▸ Entries shown
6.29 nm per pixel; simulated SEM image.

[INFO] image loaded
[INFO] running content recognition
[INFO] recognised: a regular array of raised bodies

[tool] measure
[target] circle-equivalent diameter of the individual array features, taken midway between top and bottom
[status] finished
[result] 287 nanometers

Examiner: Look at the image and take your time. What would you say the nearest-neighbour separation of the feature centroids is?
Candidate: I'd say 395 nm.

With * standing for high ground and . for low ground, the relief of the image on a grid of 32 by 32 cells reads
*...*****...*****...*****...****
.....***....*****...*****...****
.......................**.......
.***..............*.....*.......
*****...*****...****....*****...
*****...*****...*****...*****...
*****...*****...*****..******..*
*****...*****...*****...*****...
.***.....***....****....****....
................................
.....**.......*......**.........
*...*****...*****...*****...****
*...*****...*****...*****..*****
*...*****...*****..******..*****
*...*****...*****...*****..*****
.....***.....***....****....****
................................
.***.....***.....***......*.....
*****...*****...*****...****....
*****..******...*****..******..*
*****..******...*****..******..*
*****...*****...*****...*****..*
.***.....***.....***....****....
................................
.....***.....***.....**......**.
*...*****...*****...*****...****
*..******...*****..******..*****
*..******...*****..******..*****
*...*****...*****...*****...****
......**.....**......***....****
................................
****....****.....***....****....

▸ Requirement
From the start of the data to the line that holds "[result] 287 nanometers", retype each line exactly, with both ends included.

▸ Solution
6.29 nm per pixel; simulated SEM image.

[INFO] image loaded
[INFO] running content recognition
[INFO] recognised: a regular array of raised bodies

[tool] measure
[target] circle-equivalent diameter of the individual array features, taken midway between top and bottom
[status] finished
[result] 287 nanometers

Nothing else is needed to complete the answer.